>>>>>

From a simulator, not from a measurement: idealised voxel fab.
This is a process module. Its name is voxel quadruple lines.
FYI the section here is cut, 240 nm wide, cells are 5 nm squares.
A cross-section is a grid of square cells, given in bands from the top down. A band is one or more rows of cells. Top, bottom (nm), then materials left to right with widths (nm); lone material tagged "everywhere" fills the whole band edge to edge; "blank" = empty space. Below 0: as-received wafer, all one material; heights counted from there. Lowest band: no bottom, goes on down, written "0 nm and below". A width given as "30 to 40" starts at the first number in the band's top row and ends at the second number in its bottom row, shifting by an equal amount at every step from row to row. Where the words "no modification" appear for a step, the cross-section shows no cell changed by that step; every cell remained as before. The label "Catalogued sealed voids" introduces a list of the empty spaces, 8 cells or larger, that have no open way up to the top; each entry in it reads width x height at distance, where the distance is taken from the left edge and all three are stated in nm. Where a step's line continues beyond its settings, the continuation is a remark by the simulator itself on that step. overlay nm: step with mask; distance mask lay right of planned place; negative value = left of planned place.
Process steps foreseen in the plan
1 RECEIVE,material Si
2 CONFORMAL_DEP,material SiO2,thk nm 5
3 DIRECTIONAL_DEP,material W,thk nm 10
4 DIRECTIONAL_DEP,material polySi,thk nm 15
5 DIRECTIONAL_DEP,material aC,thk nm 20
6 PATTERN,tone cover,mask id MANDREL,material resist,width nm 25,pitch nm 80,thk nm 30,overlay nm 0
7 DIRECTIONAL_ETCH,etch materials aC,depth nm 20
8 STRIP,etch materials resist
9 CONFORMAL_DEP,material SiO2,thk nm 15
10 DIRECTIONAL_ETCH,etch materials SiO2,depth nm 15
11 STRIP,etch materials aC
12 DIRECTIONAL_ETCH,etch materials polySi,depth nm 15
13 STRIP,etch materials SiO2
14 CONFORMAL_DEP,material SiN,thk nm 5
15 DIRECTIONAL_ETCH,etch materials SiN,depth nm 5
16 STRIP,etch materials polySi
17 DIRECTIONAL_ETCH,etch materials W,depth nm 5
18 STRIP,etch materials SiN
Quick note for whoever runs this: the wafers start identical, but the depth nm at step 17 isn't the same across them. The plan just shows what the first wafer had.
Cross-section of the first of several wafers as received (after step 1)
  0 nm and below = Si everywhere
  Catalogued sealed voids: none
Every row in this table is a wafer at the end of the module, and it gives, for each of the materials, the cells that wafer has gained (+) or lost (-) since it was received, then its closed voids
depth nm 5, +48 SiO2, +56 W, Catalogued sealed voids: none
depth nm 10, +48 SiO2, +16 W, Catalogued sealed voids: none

<<<<<

Action item » With the line holding "7 DIRECTIONAL_ETCH,etch materials aC,depth" as the first and the line holding "depth nm 5, +48" as the last, please transcribe exactly the lines of the material above in that range and nothing else.

Answer area »
7 DIRECTIONAL_ETCH,etch materials aC,depth nm 20
8 STRIP,etch materials resist
9 CONFORMAL_DEP,material SiO2,thk nm 15
10 DIRECTIONAL_ETCH,etch materials SiO2,depth nm 15
11 STRIP,etch materials aC
12 DIRECTIONAL_ETCH,etch materials polySi,depth nm 15
13 STRIP,etch materials SiO2
14 CONFORMAL_DEP,material SiN,thk nm 5
15 DIRECTIONAL_ETCH,etch materials SiN,depth nm 5
16 STRIP,etch materials polySi
17 DIRECTIONAL_ETCH,etch materials W,depth nm 5
18 STRIP,etch materials SiN
Quick note for whoever runs this: the wafers start identical, but the depth nm at step 17 isn't the same across them. The plan just shows what the first wafer had.
Cross-section of the first of several wafers as received (after step 1)
  0 nm and below = Si everywhere
  Catalogued sealed voids: none
Every row in this table is a wafer at the end of the module, and it gives, for each of the materials, the cells that wafer has gained (+) or lost (-) since it was received, then its closed voids
depth nm 5, +48 SiO2, +56 W, Catalogued sealed voids: none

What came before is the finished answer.